Please restate every record below word for word.

*** Opening of LISTED ENTRIES ***

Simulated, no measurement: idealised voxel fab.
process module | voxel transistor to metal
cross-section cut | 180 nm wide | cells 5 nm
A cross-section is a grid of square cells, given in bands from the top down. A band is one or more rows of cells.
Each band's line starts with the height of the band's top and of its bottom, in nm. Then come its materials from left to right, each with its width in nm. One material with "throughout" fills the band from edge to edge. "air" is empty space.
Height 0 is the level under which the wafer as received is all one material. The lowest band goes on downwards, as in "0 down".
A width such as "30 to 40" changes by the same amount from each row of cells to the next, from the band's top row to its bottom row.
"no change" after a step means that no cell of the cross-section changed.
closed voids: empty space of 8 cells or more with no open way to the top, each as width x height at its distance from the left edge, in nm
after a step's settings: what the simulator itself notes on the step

*** Close of LISTED ENTRIES ***

▶ [PROBLEM SOLUTION]:
Simulated, no measurement: idealised voxel fab.
process module | voxel transistor to metal
cross-section cut | 180 nm wide | cells 5 nm
A cross-section is a grid of square cells, given in bands from the top down. A band is one or more rows of cells.
Each band's line starts with the height of the band's top and of its bottom, in nm. Then come its materials from left to right, each with its width in nm. One material with "throughout" fills the band from edge to edge. "air" is empty space.
Height 0 is the level under which the wafer as received is all one material. The lowest band goes on downwards, as in "0 down".
A width such as "30 to 40" changes by the same amount from each row of cells to the next, from the band's top row to its bottom row.
"no change" after a step means that no cell of the cross-section changed.
closed voids: empty space of 8 cells or more with no open way to the top, each as width x height at its distance from the left edge, in nm
after a step's settings: what the simulator itself notes on the step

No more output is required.